☆ ☆ ☆

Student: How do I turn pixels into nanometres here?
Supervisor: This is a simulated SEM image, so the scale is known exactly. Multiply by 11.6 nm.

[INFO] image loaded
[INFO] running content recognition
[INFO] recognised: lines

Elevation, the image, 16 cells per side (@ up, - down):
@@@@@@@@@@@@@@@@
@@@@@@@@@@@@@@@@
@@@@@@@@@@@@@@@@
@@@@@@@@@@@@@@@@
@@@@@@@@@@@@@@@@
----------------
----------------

☆ ☆ ☆

ASSIGNED TASK ::
Repeat back the data above, exact to the last character.

WRITTEN ANSWER ::
Student: How do I turn pixels into nanometres here?
Supervisor: This is a simulated SEM image, so the scale is known exactly. Multiply by 11.6 nm.

[INFO] image loaded
[INFO] running content recognition
[INFO] recognised: lines

Elevation, the image, 16 cells per side (@ up, - down):
@@@@@@@@@@@@@@@@
@@@@@@@@@@@@@@@@
@@@@@@@@@@@@@@@@
@@@@@@@@@@@@@@@@
@@@@@@@@@@@@@@@@
----------------
----------------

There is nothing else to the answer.